******

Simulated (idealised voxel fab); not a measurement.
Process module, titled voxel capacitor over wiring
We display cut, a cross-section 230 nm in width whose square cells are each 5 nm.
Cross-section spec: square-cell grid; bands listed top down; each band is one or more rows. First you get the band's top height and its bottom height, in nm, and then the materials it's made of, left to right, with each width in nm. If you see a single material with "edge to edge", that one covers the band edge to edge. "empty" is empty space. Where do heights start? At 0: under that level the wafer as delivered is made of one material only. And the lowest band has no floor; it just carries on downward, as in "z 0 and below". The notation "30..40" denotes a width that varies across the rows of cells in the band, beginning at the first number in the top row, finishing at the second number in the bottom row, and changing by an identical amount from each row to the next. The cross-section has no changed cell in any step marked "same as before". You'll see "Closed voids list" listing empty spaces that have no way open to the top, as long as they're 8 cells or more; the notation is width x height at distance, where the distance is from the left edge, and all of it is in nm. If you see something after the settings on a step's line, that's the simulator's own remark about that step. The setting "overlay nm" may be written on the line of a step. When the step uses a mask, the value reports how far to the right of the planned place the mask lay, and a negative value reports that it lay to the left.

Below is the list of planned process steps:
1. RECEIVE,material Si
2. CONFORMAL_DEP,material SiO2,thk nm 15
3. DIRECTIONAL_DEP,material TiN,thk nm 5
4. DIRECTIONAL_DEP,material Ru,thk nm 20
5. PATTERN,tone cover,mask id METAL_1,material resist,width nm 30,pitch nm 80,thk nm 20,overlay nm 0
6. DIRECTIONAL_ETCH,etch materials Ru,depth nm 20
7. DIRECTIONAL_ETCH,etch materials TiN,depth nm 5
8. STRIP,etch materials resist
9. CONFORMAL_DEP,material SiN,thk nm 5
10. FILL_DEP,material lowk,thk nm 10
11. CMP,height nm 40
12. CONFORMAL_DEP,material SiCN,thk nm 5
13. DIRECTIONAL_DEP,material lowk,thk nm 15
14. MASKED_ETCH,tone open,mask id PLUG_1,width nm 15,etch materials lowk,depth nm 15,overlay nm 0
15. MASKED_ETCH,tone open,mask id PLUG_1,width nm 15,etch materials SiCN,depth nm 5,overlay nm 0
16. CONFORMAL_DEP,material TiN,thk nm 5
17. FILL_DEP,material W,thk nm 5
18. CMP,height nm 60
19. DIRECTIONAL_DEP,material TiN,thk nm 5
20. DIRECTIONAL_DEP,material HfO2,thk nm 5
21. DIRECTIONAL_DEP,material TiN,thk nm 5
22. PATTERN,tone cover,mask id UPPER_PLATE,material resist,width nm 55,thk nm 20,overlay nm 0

******

▶ Work instruction
Give back exactly the lines above, from the line containing "20. DIRECTIONAL_DEP,material HfO2,thk nm 5" through the line containing "21. DIRECTIONAL_DEP,material TiN,thk nm 5", with both end lines and nothing more.

▶ Response area
20. DIRECTIONAL_DEP,material HfO2,thk nm 5
21. DIRECTIONAL_DEP,material TiN,thk nm 5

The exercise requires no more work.